WORK REQUEST -
Line by line, retype the material below exactly, from its first line up to and including the one holding "(*) after a".

DATA TO EXAMINE -
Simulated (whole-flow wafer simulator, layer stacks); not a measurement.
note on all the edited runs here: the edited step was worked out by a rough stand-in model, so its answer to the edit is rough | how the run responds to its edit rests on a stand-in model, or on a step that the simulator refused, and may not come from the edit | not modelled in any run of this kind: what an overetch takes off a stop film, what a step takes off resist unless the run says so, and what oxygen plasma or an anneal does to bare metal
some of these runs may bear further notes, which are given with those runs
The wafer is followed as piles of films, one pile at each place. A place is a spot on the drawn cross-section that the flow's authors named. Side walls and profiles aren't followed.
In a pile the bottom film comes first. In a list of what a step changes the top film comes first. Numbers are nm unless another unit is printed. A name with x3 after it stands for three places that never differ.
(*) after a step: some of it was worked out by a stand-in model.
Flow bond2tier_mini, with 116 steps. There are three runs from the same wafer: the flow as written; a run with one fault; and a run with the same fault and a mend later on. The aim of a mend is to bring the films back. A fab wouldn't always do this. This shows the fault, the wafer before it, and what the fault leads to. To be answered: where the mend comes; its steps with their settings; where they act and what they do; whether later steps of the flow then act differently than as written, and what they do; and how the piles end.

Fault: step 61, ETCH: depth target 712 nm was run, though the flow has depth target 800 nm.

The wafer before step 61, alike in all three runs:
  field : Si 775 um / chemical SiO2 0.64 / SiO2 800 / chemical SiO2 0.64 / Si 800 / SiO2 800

WRITTEN RESPONSE -
Simulated (whole-flow wafer simulator, layer stacks); not a measurement.
note on all the edited runs here: the edited step was worked out by a rough stand-in model, so its answer to the edit is rough | how the run responds to its edit rests on a stand-in model, or on a step that the simulator refused, and may not come from the edit | not modelled in any run of this kind: what an overetch takes off a stop film, what a step takes off resist unless the run says so, and what oxygen plasma or an anneal does to bare metal
some of these runs may bear further notes, which are given with those runs
The wafer is followed as piles of films, one pile at each place. A place is a spot on the drawn cross-section that the flow's authors named. Side walls and profiles aren't followed.
In a pile the bottom film comes first. In a list of what a step changes the top film comes first. Numbers are nm unless another unit is printed. A name with x3 after it stands for three places that never differ.
(*) after a step: some of it was worked out by a stand-in model.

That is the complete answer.